────────

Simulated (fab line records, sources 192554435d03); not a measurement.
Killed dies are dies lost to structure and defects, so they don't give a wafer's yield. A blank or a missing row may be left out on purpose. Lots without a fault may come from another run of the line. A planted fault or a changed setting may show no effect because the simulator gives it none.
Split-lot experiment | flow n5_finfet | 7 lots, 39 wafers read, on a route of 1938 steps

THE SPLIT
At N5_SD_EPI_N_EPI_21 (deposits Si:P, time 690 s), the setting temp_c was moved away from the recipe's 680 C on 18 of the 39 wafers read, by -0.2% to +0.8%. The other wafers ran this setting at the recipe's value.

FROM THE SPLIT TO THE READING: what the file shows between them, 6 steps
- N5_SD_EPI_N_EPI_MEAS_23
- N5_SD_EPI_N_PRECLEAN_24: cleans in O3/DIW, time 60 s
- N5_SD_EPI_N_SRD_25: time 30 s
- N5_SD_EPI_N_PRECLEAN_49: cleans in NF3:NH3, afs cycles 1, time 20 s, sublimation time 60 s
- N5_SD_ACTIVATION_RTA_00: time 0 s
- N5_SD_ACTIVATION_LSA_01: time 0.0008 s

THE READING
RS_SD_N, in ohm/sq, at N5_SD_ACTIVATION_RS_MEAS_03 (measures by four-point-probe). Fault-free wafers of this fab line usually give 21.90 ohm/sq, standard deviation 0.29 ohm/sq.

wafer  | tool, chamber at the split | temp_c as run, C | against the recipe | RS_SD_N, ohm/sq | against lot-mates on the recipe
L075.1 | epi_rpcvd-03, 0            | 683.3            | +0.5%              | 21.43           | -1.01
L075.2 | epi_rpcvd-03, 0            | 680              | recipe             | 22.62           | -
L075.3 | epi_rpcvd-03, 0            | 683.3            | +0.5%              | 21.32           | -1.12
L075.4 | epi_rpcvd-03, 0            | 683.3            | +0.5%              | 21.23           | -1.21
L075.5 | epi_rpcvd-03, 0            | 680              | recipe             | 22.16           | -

────────

_EXERCISE_: Take exactly the lines from the one containing "L075.1 | epi_rpcvd-03, 0" through the one containing "L075.3 | epi_rpcvd-03, 0" in the data above, and output them with nothing added.

_ANSWER BOX_:
L075.1 | epi_rpcvd-03, 0            | 683.3            | +0.5%              | 21.43           | -1.01
L075.2 | epi_rpcvd-03, 0            | 680              | recipe             | 22.62           | -
L075.3 | epi_rpcvd-03, 0            | 683.3            | +0.5%              | 21.32           | -1.12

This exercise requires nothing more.